Work instruction: Write out the entries below exactly, from the first line to the one with "The figure presents", both ends included.

Listed records:
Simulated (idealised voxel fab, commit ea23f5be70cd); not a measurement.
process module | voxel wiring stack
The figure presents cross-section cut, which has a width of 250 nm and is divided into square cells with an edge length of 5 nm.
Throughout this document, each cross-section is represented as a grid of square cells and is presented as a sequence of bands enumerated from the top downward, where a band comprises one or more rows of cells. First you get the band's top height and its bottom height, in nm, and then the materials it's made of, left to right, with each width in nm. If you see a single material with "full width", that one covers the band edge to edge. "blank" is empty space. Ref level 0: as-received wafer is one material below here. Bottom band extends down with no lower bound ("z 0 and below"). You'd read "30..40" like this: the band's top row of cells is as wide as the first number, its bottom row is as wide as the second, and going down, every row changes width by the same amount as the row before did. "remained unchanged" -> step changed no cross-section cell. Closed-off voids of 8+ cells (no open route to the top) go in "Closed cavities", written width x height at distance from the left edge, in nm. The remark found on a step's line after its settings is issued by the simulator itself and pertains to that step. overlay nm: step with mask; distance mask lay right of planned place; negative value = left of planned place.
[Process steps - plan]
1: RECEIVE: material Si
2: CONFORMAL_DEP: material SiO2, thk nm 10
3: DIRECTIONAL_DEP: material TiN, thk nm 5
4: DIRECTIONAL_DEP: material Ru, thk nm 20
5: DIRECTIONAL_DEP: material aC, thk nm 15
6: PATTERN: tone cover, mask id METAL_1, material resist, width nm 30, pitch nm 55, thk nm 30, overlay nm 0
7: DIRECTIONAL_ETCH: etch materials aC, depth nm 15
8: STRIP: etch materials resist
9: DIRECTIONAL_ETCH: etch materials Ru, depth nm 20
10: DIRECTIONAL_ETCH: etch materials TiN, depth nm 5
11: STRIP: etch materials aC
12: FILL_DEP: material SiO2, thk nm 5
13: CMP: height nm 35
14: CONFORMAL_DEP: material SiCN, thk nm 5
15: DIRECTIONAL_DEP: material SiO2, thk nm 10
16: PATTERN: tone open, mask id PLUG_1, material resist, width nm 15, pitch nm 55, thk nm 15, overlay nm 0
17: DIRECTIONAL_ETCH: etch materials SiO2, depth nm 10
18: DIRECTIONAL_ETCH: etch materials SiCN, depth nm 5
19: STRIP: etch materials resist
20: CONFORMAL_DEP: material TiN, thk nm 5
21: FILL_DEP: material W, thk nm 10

Answer area:
Simulated (idealised voxel fab, commit ea23f5be70cd); not a measurement.
process module | voxel wiring stack
The figure presents cross-section cut, which has a width of 250 nm and is divided into square cells with an edge length of 5 nm.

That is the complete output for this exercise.